•••••

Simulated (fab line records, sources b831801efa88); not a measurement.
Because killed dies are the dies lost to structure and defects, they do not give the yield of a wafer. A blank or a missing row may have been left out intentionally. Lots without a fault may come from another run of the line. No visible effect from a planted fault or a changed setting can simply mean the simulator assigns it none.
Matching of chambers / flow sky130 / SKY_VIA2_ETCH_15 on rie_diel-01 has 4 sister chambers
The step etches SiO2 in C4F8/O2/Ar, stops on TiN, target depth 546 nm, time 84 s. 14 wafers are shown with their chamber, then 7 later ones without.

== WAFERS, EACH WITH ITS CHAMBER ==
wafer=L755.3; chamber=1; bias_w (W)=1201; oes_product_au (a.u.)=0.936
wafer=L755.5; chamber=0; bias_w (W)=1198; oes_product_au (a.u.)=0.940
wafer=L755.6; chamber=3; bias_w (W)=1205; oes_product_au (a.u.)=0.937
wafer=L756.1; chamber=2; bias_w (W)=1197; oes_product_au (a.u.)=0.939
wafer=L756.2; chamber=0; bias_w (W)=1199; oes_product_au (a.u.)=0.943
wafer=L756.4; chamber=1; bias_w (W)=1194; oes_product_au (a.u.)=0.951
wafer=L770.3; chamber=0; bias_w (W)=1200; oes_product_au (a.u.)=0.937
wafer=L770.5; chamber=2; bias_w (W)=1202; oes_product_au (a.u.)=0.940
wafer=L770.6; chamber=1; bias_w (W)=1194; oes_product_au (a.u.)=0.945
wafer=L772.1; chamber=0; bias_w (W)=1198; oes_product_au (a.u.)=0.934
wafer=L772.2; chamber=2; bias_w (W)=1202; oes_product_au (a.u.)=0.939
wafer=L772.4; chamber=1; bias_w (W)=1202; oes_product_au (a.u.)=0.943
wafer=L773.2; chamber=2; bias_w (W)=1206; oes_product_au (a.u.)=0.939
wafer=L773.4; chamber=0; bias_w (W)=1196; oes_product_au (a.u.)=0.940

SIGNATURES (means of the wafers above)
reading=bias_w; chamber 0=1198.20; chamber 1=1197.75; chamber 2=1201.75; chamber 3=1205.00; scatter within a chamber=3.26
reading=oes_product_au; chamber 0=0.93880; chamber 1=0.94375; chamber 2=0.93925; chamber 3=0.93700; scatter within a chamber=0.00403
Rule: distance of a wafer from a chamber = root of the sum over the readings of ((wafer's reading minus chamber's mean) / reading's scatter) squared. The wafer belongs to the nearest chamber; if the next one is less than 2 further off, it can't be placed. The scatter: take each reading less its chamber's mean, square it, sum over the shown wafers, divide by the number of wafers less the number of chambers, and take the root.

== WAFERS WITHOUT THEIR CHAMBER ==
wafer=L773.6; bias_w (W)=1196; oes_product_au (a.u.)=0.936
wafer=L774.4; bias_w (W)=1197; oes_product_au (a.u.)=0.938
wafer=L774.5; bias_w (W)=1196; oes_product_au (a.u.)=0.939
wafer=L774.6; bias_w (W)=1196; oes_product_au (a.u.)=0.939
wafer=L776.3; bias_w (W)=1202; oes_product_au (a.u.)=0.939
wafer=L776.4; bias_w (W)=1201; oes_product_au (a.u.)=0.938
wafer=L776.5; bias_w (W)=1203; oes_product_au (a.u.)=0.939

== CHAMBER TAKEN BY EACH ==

•••••

## Action item:
Looking back over the data above, restate word for word the lines that begin at the line with "wafer=L756.2; chamber=0; bias_w" and end at the line with "wafer=L774.4; bias_w (W)=1197;", inclusive.

## Exercise response:
wafer=L756.2; chamber=0; bias_w (W)=1199; oes_product_au (a.u.)=0.943
wafer=L756.4; chamber=1; bias_w (W)=1194; oes_product_au (a.u.)=0.951
wafer=L770.3; chamber=0; bias_w (W)=1200; oes_product_au (a.u.)=0.937
wafer=L770.5; chamber=2; bias_w (W)=1202; oes_product_au (a.u.)=0.940
wafer=L770.6; chamber=1; bias_w (W)=1194; oes_product_au (a.u.)=0.945
wafer=L772.1; chamber=0; bias_w (W)=1198; oes_product_au (a.u.)=0.934
wafer=L772.2; chamber=2; bias_w (W)=1202; oes_product_au (a.u.)=0.939
wafer=L772.4; chamber=1; bias_w (W)=1202; oes_product_au (a.u.)=0.943
wafer=L773.2; chamber=2; bias_w (W)=1206; oes_product_au (a.u.)=0.939
wafer=L773.4; chamber=0; bias_w (W)=1196; oes_product_au (a.u.)=0.940

SIGNATURES (means of the wafers above)
reading=bias_w; chamber 0=1198.20; chamber 1=1197.75; chamber 2=1201.75; chamber 3=1205.00; scatter within a chamber=3.26
reading=oes_product_au; chamber 0=0.93880; chamber 1=0.94375; chamber 2=0.93925; chamber 3=0.93700; scatter within a chamber=0.00403
Rule: distance of a wafer from a chamber = root of the sum over the readings of ((wafer's reading minus chamber's mean) / reading's scatter) squared. The wafer belongs to the nearest chamber; if the next one is less than 2 further off, it can't be placed. The scatter: take each reading less its chamber's mean, square it, sum over the shown wafers, divide by the number of wafers less the number of chambers, and take the root.

== WAFERS WITHOUT THEIR CHAMBER ==
wafer=L773.6; bias_w (W)=1196; oes_product_au (a.u.)=0.936
wafer=L774.4; bias_w (W)=1197; oes_product_au (a.u.)=0.938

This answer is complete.